Nothing should change. Output the data exactly.

[Start of Attachment]

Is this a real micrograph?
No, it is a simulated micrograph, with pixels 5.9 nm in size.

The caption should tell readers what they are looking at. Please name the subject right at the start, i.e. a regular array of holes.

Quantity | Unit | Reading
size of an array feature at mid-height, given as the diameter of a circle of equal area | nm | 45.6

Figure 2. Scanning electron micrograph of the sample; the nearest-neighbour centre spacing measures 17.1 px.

[End of Attachment]

* [Task output]
Is this a real micrograph?
No, it is a simulated micrograph, with pixels 5.9 nm in size.

The caption should tell readers what they are looking at. Please name the subject right at the start, i.e. a regular array of holes.

Quantity | Unit | Reading
size of an array feature at mid-height, given as the diameter of a circle of equal area | nm | 45.6

Figure 2. Scanning electron micrograph of the sample; the nearest-neighbour centre spacing measures 17.1 px.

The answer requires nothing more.